The reply to the records below should contain exactly the lines from the line with "closed voids: empty" through the line with "3 op CONFORMAL_DEP | material SiN | thk nm 15", and nothing besides.

━━ GIVEN DATA

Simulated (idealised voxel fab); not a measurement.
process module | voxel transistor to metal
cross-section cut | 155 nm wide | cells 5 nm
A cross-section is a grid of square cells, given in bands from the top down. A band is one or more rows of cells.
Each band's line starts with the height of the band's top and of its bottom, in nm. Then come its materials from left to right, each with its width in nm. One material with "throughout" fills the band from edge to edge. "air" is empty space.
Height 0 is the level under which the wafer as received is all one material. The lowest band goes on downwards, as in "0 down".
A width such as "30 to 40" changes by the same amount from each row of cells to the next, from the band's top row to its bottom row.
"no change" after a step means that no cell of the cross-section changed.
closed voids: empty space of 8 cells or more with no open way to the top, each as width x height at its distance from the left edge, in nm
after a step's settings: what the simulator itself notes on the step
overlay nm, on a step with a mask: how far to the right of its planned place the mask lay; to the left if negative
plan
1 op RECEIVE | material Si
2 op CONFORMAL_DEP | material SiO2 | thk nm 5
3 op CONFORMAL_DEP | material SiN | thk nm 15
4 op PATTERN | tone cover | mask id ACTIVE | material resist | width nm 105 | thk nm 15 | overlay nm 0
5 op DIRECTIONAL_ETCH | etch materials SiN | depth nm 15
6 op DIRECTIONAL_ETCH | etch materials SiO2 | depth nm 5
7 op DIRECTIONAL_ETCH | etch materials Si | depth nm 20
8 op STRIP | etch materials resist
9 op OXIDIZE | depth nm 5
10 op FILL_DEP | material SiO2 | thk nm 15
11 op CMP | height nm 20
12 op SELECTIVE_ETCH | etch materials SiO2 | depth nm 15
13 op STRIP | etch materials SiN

━━━━

WRITTEN SOLUTION
closed voids: empty space of 8 cells or more with no open way to the top, each as width x height at its distance from the left edge, in nm
after a step's settings: what the simulator itself notes on the step
overlay nm, on a step with a mask: how far to the right of its planned place the mask lay; to the left if negative
plan
1 op RECEIVE | material Si
2 op CONFORMAL_DEP | material SiO2 | thk nm 5
3 op CONFORMAL_DEP | material SiN | thk nm 15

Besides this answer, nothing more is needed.